****************************************

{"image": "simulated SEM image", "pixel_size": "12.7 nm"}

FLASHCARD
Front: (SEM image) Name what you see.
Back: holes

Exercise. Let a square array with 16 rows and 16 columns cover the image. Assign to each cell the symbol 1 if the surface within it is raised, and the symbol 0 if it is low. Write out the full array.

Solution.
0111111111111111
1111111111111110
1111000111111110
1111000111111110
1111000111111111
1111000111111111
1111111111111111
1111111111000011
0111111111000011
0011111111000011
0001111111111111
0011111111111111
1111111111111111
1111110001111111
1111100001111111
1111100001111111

****************************************

**REQUIRED ACTION**
Transcribe the data in full, keeping every detail.

**REPLY**
{"image": "simulated SEM image", "pixel_size": "12.7 nm"}

FLASHCARD
Front: (SEM image) Name what you see.
Back: holes

Exercise. Let a square array with 16 rows and 16 columns cover the image. Assign to each cell the symbol 1 if the surface within it is raised, and the symbol 0 if it is low. Write out the full array.

Solution.
0111111111111111
1111111111111110
1111000111111110
1111000111111110
1111000111111111
1111000111111111
1111111111111111
1111111111000011
0111111111000011
0011111111000011
0001111111111111
0011111111111111
1111111111111111
1111110001111111
1111100001111111
1111100001111111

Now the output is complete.